**PROVIDED RECORDS:**
********
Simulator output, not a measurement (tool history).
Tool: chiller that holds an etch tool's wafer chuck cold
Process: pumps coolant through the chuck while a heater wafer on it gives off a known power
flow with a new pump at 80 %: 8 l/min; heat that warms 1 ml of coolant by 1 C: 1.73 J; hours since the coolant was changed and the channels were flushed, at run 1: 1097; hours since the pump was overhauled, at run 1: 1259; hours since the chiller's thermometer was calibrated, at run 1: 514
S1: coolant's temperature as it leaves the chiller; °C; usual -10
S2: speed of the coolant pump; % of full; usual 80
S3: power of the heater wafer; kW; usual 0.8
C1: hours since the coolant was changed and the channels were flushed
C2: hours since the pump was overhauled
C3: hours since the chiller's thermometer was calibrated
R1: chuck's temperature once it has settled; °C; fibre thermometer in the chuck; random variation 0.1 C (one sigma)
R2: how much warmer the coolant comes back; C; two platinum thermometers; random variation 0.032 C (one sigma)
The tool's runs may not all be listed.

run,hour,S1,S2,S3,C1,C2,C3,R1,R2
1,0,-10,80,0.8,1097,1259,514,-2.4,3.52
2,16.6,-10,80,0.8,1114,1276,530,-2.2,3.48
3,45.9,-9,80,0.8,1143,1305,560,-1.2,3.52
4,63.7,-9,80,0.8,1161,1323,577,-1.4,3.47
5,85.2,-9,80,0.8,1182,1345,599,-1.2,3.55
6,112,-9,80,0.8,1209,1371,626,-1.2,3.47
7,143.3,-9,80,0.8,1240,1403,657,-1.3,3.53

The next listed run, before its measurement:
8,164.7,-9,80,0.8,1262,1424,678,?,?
********

**WORK TASK:**
Out of the entries above, write out only the lines between the line holding "6,112,-9,80,0.8,1209,1371,626,-1.2,3.47" and the line holding "The next listed", inclusive, each exactly as given.

**WORKED SOLUTION:**
6,112,-9,80,0.8,1209,1371,626,-1.2,3.47
7,143.3,-9,80,0.8,1240,1403,657,-1.3,3.53

The next listed run, before its measurement:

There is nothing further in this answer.